* Required action *
Return the lines exactly as they stand, from the first of the material through the line containing "A cross-section is".

---------- Records supplied

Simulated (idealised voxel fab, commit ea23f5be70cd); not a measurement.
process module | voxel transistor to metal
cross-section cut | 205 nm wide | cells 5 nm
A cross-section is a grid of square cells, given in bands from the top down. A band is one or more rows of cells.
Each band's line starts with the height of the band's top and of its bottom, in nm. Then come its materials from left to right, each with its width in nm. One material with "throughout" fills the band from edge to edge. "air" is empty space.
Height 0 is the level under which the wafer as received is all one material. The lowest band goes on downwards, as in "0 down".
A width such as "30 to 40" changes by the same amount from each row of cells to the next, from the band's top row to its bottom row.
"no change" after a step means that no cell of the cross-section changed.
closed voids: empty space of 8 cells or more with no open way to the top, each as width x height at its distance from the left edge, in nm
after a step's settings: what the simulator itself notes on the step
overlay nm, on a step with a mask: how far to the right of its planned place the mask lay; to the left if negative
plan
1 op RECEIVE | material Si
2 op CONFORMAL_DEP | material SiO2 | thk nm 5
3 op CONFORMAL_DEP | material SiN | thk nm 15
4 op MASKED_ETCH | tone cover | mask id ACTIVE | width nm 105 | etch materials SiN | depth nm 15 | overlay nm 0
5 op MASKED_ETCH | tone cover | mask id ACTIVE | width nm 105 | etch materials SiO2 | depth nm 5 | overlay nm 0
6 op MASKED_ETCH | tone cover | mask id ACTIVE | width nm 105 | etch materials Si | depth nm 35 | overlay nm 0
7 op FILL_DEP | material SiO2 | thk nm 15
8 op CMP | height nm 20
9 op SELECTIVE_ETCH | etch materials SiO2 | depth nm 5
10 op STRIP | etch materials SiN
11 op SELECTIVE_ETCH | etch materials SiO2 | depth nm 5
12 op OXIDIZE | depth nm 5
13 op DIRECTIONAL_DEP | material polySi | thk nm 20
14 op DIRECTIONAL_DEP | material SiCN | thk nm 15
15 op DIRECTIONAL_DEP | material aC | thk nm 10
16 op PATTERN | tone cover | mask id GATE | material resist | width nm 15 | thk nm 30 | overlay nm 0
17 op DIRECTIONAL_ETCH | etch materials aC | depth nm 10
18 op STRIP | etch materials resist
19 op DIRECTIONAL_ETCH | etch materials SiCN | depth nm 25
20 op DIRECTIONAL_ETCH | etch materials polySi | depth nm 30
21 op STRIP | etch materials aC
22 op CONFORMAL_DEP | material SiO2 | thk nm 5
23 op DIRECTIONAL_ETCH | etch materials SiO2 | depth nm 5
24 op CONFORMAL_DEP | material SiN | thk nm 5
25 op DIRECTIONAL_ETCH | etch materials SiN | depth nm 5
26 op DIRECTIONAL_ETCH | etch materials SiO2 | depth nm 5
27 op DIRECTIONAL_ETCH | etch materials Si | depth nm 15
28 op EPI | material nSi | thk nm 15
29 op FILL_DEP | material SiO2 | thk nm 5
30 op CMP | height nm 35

--------------------

* Response box *
Simulated (idealised voxel fab, commit ea23f5be70cd); not a measurement.
process module | voxel transistor to metal
cross-section cut | 205 nm wide | cells 5 nm
A cross-section is a grid of square cells, given in bands from the top down. A band is one or more rows of cells.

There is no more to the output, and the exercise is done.